REQUIREMENT:
Reproduce this listing from its first line through the line with "Killed dies count", inclusive, leaving out all that follows.

EXERCISE DATA:
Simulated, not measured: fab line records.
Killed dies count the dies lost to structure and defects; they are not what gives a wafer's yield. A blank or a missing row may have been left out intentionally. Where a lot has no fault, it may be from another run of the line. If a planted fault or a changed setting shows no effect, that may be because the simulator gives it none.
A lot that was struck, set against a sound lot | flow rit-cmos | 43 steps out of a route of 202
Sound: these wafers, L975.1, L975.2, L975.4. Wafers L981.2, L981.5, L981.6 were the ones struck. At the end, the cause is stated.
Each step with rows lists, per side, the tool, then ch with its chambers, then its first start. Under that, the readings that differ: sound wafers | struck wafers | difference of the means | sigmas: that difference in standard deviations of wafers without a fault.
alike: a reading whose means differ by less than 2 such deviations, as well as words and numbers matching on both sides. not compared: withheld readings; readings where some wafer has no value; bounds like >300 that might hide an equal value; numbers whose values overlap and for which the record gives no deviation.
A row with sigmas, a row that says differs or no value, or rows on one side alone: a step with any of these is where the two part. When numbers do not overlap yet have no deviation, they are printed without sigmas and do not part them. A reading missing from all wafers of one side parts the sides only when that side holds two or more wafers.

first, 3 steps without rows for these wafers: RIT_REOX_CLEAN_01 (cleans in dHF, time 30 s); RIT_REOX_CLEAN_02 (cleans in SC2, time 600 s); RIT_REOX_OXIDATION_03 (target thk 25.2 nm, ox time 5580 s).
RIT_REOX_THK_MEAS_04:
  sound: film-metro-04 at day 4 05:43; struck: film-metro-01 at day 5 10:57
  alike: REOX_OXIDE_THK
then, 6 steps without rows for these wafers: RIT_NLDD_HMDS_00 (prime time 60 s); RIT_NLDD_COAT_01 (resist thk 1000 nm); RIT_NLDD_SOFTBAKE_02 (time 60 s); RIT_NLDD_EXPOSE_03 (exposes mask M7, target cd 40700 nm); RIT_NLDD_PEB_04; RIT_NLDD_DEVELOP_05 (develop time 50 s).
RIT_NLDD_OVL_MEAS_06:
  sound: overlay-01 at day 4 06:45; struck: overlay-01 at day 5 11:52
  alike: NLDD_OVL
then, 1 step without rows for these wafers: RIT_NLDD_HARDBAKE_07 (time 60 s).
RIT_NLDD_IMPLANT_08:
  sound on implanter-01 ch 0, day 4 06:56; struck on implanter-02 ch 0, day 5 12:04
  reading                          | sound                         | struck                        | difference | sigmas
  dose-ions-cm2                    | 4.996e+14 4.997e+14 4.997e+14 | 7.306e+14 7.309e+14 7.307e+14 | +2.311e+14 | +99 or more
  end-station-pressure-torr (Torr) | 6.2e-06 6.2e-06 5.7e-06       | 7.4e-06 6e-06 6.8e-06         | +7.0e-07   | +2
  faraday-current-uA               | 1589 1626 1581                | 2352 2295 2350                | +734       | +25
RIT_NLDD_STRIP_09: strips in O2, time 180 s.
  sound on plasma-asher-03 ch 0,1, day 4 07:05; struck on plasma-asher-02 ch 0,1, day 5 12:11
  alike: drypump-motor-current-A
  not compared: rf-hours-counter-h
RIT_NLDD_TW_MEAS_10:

YOUR SOLUTION:
Simulated, not measured: fab line records.
Killed dies count the dies lost to structure and defects; they are not what gives a wafer's yield. A blank or a missing row may have been left out intentionally. Where a lot has no fault, it may be from another run of the line. If a planted fault or a changed setting shows no effect, that may be because the simulator gives it none.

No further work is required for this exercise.